- ACTION ITEM: Reproduce verbatim the lines of the material below, starting at the line with "run 9B hour=85.4" and ending at the line with "run 11E hour=102.0", both inclusive; skip the rest.

- ENTRIES SUPPLIED:
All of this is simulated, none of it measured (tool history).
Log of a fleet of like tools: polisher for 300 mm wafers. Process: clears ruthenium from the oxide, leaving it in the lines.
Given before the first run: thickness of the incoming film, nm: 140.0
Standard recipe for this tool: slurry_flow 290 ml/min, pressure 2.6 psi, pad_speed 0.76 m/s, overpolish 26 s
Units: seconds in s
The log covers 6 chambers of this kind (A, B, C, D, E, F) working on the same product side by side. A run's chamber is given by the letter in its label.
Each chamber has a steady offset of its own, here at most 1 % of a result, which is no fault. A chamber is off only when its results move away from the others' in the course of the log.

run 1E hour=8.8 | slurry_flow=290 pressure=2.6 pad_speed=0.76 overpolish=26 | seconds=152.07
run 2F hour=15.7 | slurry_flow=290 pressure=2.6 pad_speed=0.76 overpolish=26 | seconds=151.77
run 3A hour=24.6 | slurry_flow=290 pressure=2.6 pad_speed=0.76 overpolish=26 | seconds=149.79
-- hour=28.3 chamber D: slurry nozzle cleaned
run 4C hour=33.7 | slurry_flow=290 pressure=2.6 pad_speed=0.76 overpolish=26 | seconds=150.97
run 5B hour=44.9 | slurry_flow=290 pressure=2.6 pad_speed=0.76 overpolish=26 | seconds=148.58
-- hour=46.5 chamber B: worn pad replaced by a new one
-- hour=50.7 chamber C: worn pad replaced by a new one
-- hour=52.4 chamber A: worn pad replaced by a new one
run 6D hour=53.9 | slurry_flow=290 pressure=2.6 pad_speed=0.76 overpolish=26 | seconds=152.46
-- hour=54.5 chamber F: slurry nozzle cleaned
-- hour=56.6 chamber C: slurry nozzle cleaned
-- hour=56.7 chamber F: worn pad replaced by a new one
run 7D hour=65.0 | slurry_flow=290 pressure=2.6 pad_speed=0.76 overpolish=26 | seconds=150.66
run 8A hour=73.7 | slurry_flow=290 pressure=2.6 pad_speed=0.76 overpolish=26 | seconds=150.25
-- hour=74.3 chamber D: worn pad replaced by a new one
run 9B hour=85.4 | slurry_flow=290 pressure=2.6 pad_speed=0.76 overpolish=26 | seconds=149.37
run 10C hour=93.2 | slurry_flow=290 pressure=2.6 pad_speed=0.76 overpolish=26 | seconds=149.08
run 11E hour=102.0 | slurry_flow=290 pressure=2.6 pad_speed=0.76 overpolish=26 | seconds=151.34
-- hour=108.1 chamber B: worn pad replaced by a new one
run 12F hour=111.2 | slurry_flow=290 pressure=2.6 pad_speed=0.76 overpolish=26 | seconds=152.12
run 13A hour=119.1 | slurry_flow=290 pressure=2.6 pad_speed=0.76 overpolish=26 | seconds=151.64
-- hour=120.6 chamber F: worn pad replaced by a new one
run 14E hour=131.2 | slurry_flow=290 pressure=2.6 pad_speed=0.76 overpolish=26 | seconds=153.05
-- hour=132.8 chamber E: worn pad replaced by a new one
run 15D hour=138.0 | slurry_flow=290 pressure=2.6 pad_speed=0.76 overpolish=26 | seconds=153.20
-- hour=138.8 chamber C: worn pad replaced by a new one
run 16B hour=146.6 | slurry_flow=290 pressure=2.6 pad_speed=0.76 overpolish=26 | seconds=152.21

- RESPONSE BOX:
run 9B hour=85.4 | slurry_flow=290 pressure=2.6 pad_speed=0.76 overpolish=26 | seconds=149.37
run 10C hour=93.2 | slurry_flow=290 pressure=2.6 pad_speed=0.76 overpolish=26 | seconds=149.08
run 11E hour=102.0 | slurry_flow=290 pressure=2.6 pad_speed=0.76 overpolish=26 | seconds=151.34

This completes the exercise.